● **REQUIREMENT**: Reproduce the data that follows in its entirety, character for character.

────────────────────────────────────────

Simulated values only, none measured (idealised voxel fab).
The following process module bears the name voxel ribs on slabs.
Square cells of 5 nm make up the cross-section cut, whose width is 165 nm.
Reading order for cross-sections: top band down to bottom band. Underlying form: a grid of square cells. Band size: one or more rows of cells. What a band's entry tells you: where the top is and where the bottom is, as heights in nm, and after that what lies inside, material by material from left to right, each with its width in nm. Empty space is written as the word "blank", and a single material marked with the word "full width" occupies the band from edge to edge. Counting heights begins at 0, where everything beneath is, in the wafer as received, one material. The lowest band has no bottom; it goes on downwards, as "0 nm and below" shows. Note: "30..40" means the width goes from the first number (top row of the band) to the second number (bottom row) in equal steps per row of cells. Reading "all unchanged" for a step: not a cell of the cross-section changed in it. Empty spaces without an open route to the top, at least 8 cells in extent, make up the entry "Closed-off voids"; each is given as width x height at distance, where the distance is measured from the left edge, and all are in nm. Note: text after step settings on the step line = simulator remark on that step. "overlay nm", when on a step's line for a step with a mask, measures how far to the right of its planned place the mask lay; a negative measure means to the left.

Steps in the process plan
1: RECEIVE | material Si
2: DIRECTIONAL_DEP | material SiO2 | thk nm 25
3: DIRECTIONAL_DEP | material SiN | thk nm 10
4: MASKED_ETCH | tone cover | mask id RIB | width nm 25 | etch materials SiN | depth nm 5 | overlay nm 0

────────────────────────────────────────

● **EXERCISE RESULT**:
Simulated values only, none measured (idealised voxel fab).
The following process module bears the name voxel ribs on slabs.
Square cells of 5 nm make up the cross-section cut, whose width is 165 nm.
Reading order for cross-sections: top band down to bottom band. Underlying form: a grid of square cells. Band size: one or more rows of cells. What a band's entry tells you: where the top is and where the bottom is, as heights in nm, and after that what lies inside, material by material from left to right, each with its width in nm. Empty space is written as the word "blank", and a single material marked with the word "full width" occupies the band from edge to edge. Counting heights begins at 0, where everything beneath is, in the wafer as received, one material. The lowest band has no bottom; it goes on downwards, as "0 nm and below" shows. Note: "30..40" means the width goes from the first number (top row of the band) to the second number (bottom row) in equal steps per row of cells. Reading "all unchanged" for a step: not a cell of the cross-section changed in it. Empty spaces without an open route to the top, at least 8 cells in extent, make up the entry "Closed-off voids"; each is given as width x height at distance, where the distance is measured from the left edge, and all are in nm. Note: text after step settings on the step line = simulator remark on that step. "overlay nm", when on a step's line for a step with a mask, measures how far to the right of its planned place the mask lay; a negative measure means to the left.

Steps in the process plan
1: RECEIVE | material Si
2: DIRECTIONAL_DEP | material SiO2 | thk nm 25
3: DIRECTIONAL_DEP | material SiN | thk nm 10
4: MASKED_ETCH | tone cover | mask id RIB | width nm 25 | etch materials SiN | depth nm 5 | overlay nm 0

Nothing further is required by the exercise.